__Task item__
The entries should be given again in full. Alter nothing.

*** Record set ***
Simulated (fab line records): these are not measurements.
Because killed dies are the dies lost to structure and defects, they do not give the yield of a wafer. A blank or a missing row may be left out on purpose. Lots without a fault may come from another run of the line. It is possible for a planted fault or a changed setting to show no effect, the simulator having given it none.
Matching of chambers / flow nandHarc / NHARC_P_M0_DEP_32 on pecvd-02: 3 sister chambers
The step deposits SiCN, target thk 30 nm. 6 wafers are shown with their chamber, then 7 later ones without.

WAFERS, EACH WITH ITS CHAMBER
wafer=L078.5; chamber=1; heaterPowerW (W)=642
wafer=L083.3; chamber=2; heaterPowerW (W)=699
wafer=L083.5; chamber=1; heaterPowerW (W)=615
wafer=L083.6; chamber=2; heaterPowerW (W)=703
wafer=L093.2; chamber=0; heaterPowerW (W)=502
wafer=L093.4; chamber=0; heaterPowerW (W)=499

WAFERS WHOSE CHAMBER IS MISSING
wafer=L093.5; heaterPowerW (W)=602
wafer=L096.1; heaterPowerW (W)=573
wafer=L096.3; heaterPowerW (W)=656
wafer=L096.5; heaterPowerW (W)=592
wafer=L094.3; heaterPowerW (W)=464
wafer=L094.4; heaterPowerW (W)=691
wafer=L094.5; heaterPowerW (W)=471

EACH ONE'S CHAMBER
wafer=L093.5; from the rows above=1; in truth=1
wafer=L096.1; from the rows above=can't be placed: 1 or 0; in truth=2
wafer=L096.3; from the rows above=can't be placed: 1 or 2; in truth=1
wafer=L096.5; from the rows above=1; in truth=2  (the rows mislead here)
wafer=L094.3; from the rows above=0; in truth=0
*** End of Record set ***

__Task answer__
Simulated (fab line records): these are not measurements.
Because killed dies are the dies lost to structure and defects, they do not give the yield of a wafer. A blank or a missing row may be left out on purpose. Lots without a fault may come from another run of the line. It is possible for a planted fault or a changed setting to show no effect, the simulator having given it none.
Matching of chambers / flow nandHarc / NHARC_P_M0_DEP_32 on pecvd-02: 3 sister chambers
The step deposits SiCN, target thk 30 nm. 6 wafers are shown with their chamber, then 7 later ones without.

WAFERS, EACH WITH ITS CHAMBER
wafer=L078.5; chamber=1; heaterPowerW (W)=642
wafer=L083.3; chamber=2; heaterPowerW (W)=699
wafer=L083.5; chamber=1; heaterPowerW (W)=615
wafer=L083.6; chamber=2; heaterPowerW (W)=703
wafer=L093.2; chamber=0; heaterPowerW (W)=502
wafer=L093.4; chamber=0; heaterPowerW (W)=499

WAFERS WHOSE CHAMBER IS MISSING
wafer=L093.5; heaterPowerW (W)=602
wafer=L096.1; heaterPowerW (W)=573
wafer=L096.3; heaterPowerW (W)=656
wafer=L096.5; heaterPowerW (W)=592
wafer=L094.3; heaterPowerW (W)=464
wafer=L094.4; heaterPowerW (W)=691
wafer=L094.5; heaterPowerW (W)=471

EACH ONE'S CHAMBER
wafer=L093.5; from the rows above=1; in truth=1
wafer=L096.1; from the rows above=can't be placed: 1 or 0; in truth=2
wafer=L096.3; from the rows above=can't be placed: 1 or 2; in truth=1
wafer=L096.5; from the rows above=1; in truth=2  (the rows mislead here)
wafer=L094.3; from the rows above=0; in truth=0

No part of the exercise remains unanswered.